Task item: From the entries that follow, copy exactly the lines beginning at the line holding "Known at the" and continuing through the line holding "film removed at the wafer's edge".

╭──
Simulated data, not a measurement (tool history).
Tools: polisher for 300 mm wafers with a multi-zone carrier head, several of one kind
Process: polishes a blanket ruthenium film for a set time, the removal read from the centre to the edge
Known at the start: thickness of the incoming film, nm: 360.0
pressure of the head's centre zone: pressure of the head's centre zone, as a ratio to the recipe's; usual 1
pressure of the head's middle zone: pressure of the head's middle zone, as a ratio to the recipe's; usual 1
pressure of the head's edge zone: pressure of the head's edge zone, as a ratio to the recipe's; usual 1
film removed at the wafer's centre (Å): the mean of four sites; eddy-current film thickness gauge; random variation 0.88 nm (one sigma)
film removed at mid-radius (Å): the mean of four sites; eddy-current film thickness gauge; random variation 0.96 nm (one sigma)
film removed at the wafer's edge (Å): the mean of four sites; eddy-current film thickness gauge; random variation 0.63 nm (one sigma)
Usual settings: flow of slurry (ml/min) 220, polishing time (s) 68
╰──

Written answer:
Known at the start: thickness of the incoming film, nm: 360.0
pressure of the head's centre zone: pressure of the head's centre zone, as a ratio to the recipe's; usual 1
pressure of the head's middle zone: pressure of the head's middle zone, as a ratio to the recipe's; usual 1
pressure of the head's edge zone: pressure of the head's edge zone, as a ratio to the recipe's; usual 1
film removed at the wafer's centre (Å): the mean of four sites; eddy-current film thickness gauge; random variation 0.88 nm (one sigma)
film removed at mid-radius (Å): the mean of four sites; eddy-current film thickness gauge; random variation 0.96 nm (one sigma)
film removed at the wafer's edge (Å): the mean of four sites; eddy-current film thickness gauge; random variation 0.63 nm (one sigma)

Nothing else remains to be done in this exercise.